────────

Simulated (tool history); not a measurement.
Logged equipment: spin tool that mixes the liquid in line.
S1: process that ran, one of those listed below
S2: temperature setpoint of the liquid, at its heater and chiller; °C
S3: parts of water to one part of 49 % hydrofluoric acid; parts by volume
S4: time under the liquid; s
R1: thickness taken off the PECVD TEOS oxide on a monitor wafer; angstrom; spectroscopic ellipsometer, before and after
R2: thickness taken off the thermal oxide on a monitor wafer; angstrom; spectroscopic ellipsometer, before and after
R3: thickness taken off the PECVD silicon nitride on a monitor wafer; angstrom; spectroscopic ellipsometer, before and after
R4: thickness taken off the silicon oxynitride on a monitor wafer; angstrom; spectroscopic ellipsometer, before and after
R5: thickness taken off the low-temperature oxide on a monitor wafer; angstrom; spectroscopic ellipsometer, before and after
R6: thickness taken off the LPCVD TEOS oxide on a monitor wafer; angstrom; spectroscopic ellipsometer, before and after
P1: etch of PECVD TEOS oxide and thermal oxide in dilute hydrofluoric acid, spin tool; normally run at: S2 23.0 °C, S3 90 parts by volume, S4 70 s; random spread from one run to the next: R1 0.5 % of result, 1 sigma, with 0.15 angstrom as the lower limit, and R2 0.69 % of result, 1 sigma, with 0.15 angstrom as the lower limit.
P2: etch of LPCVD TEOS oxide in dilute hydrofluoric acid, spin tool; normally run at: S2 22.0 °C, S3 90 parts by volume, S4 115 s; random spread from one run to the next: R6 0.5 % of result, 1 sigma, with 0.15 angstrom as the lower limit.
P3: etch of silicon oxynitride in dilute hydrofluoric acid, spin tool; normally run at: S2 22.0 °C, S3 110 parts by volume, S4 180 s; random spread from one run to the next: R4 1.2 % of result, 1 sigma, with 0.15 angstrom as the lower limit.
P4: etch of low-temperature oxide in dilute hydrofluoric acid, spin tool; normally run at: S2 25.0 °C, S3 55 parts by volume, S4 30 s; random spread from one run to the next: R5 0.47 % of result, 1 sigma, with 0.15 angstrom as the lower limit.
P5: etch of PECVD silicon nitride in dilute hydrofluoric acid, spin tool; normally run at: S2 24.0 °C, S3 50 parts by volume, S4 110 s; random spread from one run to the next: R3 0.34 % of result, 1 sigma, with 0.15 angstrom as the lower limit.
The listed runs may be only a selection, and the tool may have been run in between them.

────────

In the answer, give the lines from the first line of the data through the line with "S2: temperature setpoint", exactly as they appear and with no additions.

* _Exercise answer_:
Simulated (tool history); not a measurement.
Logged equipment: spin tool that mixes the liquid in line.
S1: process that ran, one of those listed below
S2: temperature setpoint of the liquid, at its heater and chiller; °C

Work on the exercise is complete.